Start of SOURCE INFORMATION

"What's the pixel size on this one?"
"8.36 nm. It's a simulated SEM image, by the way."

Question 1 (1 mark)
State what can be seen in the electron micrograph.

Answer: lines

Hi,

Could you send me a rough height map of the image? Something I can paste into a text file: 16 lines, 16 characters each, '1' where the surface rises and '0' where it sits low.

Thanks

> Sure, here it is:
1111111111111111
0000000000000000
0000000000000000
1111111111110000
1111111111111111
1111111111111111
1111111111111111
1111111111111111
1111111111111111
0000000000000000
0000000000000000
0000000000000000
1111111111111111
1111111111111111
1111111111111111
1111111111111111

End of SOURCE INFORMATION

▸ **EXERCISE**: From the first line of the records above to the line that contains "Could you send", quote each line exactly.

▸ **TASK ANSWER**:
"What's the pixel size on this one?"
"8.36 nm. It's a simulated SEM image, by the way."

Question 1 (1 mark)
State what can be seen in the electron micrograph.

Answer: lines

Hi,

Could you send me a rough height map of the image? Something I can paste into a text file: 16 lines, 16 characters each, '1' where the surface rises and '0' where it sits low.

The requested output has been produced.